The records follow. Print, word for word, the first line through the "5 op DIRECTIONAL_ETCH" line.

● ● ● ● ●

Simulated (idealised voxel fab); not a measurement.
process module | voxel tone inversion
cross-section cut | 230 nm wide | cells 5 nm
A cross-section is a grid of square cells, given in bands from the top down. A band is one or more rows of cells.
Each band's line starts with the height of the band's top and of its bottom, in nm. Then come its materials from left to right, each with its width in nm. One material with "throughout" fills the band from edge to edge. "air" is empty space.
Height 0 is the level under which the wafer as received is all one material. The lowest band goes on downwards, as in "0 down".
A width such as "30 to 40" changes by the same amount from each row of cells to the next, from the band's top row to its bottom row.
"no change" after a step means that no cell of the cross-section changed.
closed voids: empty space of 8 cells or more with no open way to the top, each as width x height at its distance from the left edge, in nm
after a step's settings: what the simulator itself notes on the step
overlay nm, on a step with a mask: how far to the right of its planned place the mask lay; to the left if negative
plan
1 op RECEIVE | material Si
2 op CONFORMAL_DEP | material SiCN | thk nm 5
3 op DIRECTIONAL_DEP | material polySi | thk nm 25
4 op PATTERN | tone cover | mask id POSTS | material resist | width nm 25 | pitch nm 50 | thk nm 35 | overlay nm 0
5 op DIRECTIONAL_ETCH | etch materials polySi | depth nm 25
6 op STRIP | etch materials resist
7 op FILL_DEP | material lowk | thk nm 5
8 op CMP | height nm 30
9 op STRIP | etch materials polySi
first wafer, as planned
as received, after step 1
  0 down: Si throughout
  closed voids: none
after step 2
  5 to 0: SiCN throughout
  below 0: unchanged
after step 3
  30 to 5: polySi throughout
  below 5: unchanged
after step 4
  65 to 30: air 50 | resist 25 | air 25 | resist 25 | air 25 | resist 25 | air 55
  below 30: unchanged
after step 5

● ● ● ● ●

**Exercise solution:**
Simulated (idealised voxel fab); not a measurement.
process module | voxel tone inversion
cross-section cut | 230 nm wide | cells 5 nm
A cross-section is a grid of square cells, given in bands from the top down. A band is one or more rows of cells.
Each band's line starts with the height of the band's top and of its bottom, in nm. Then come its materials from left to right, each with its width in nm. One material with "throughout" fills the band from edge to edge. "air" is empty space.
Height 0 is the level under which the wafer as received is all one material. The lowest band goes on downwards, as in "0 down".
A width such as "30 to 40" changes by the same amount from each row of cells to the next, from the band's top row to its bottom row.
"no change" after a step means that no cell of the cross-section changed.
closed voids: empty space of 8 cells or more with no open way to the top, each as width x height at its distance from the left edge, in nm
after a step's settings: what the simulator itself notes on the step
overlay nm, on a step with a mask: how far to the right of its planned place the mask lay; to the left if negative
plan
1 op RECEIVE | material Si
2 op CONFORMAL_DEP | material SiCN | thk nm 5
3 op DIRECTIONAL_DEP | material polySi | thk nm 25
4 op PATTERN | tone cover | mask id POSTS | material resist | width nm 25 | pitch nm 50 | thk nm 35 | overlay nm 0
5 op DIRECTIONAL_ETCH | etch materials polySi | depth nm 25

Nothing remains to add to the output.